* [Exercise]: Up to and including the line that contains "Source tool: polisher for 300 mm wafers", write out each line of the material from its first line, exactly.

* [Material provided]:
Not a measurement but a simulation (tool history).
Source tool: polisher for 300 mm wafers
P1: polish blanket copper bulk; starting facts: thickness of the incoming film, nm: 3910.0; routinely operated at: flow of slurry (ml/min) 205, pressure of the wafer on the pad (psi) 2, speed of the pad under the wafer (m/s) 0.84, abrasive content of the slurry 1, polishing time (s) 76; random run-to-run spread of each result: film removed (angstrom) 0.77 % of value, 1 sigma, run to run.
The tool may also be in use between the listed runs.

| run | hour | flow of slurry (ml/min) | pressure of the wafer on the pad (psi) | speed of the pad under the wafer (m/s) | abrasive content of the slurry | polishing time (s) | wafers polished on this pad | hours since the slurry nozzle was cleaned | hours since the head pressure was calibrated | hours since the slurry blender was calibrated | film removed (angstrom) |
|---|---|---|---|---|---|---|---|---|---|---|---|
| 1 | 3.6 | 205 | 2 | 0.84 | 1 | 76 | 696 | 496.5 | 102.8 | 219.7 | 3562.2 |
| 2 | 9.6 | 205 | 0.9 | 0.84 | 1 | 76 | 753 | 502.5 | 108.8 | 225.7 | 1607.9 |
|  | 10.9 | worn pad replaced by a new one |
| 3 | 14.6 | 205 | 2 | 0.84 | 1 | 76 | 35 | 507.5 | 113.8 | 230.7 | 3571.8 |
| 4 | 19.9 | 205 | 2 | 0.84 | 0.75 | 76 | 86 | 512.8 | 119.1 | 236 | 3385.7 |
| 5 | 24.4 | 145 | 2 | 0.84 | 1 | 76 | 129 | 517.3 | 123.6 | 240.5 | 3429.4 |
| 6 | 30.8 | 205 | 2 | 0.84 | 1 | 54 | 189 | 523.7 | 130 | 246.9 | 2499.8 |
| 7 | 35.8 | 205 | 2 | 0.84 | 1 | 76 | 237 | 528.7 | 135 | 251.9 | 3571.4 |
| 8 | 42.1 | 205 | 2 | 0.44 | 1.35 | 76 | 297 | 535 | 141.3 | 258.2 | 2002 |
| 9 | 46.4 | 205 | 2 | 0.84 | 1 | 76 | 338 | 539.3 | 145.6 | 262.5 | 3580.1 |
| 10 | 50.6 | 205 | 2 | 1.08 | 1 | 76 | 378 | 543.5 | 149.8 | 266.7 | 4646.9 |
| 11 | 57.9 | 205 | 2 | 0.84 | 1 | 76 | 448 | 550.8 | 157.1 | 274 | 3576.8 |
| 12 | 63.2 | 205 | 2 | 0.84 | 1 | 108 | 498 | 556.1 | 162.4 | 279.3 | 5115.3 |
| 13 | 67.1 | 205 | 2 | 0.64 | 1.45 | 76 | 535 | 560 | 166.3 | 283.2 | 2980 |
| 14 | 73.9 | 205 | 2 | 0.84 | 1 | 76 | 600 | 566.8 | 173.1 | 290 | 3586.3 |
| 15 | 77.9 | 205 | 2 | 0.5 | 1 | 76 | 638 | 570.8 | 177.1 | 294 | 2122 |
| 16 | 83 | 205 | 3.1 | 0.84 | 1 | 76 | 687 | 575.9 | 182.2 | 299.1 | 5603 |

* [Result]:
Not a measurement but a simulation (tool history).
Source tool: polisher for 300 mm wafers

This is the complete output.